_TASK ITEM_. Retype all the data word for word.

_THE DATA_.
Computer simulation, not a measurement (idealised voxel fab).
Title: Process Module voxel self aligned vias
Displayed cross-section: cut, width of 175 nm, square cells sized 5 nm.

_YOUR SOLUTION_.
Computer simulation, not a measurement (idealised voxel fab).
Title: Process Module voxel self aligned vias
Displayed cross-section: cut, width of 175 nm, square cells sized 5 nm.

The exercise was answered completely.